• [ACTIVITY]
Output every record precisely.

--- SUPPLIED INFORMATION Enclosed Below ---

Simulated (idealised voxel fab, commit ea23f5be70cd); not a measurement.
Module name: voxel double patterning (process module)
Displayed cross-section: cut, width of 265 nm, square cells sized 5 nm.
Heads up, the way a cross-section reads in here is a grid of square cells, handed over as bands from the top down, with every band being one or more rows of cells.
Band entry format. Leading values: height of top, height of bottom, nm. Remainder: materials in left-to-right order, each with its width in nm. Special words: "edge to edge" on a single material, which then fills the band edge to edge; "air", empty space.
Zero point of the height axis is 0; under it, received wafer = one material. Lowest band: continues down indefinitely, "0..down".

--- End of Enclosed SUPPLIED INFORMATION ---

• [ANSWER BOX]
Simulated (idealised voxel fab, commit ea23f5be70cd); not a measurement.
Module name: voxel double patterning (process module)
Displayed cross-section: cut, width of 265 nm, square cells sized 5 nm.
Heads up, the way a cross-section reads in here is a grid of square cells, handed over as bands from the top down, with every band being one or more rows of cells.
Band entry format. Leading values: height of top, height of bottom, nm. Remainder: materials in left-to-right order, each with its width in nm. Special words: "edge to edge" on a single material, which then fills the band edge to edge; "air", empty space.
Zero point of the height axis is 0; under it, received wafer = one material. Lowest band: continues down indefinitely, "0..down".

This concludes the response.